#### Provided data ####

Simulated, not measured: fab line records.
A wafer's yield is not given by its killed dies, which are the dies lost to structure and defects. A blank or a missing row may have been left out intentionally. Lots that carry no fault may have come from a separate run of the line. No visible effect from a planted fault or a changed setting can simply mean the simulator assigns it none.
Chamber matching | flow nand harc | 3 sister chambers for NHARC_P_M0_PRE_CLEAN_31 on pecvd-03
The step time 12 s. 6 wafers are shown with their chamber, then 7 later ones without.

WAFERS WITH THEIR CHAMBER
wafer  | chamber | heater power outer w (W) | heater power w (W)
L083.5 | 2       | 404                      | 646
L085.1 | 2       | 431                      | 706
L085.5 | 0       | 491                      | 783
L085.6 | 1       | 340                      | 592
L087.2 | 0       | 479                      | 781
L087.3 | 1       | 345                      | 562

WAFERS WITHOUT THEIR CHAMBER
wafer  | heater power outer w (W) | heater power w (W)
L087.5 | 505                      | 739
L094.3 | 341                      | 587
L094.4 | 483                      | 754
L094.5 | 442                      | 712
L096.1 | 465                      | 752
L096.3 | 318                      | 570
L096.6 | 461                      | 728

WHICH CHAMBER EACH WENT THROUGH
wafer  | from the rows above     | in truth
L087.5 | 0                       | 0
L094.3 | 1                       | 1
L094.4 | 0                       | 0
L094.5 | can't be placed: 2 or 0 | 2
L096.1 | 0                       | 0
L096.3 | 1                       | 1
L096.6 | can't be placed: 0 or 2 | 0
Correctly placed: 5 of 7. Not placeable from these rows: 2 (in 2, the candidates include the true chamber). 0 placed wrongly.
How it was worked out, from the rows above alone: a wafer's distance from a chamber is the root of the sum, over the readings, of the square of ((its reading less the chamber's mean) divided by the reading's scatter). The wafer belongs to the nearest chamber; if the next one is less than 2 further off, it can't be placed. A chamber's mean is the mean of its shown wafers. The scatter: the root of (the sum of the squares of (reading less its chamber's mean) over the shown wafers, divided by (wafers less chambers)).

####

- _Work order_
A verbatim transcription is needed of the lines above, starting at the line with "L096.6 | can't be placed: 0 or 2 | 0" and ending at the line with "Correctly placed: 5", both included, and of nothing else.

- _Exercise output_
L096.6 | can't be placed: 0 or 2 | 0
Correctly placed: 5 of 7. Not placeable from these rows: 2 (in 2, the candidates include the true chamber). 0 placed wrongly.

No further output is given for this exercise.